------------------------------------------------
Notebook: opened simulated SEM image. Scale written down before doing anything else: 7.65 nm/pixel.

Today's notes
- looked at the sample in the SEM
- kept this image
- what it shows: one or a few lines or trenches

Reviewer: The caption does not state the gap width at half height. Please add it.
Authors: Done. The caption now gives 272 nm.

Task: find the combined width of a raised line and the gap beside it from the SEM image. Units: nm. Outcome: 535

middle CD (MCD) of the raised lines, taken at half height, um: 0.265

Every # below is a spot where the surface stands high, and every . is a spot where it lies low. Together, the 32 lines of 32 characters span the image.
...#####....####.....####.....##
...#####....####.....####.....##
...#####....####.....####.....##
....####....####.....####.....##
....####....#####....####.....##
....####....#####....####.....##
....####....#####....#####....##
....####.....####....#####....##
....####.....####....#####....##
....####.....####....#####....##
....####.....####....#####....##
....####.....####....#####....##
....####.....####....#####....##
------------------------------------------------

#### Action item:
Reprint every entry exactly.

#### Task response:
Notebook: opened simulated SEM image. Scale written down before doing anything else: 7.65 nm/pixel.

Today's notes
- looked at the sample in the SEM
- kept this image
- what it shows: one or a few lines or trenches

Reviewer: The caption does not state the gap width at half height. Please add it.
Authors: Done. The caption now gives 272 nm.

Task: find the combined width of a raised line and the gap beside it from the SEM image. Units: nm. Outcome: 535

middle CD (MCD) of the raised lines, taken at half height, um: 0.265

Every # below is a spot where the surface stands high, and every . is a spot where it lies low. Together, the 32 lines of 32 characters span the image.
...#####....####.....####.....##
...#####....####.....####.....##
...#####....####.....####.....##
....####....####.....####.....##
....####....#####....####.....##
....####....#####....####.....##
....####....#####....#####....##
....####.....####....#####....##
....####.....####....#####....##
....####.....####....#####....##
....####.....####....#####....##
....####.....####....#####....##
....####.....####....#####....##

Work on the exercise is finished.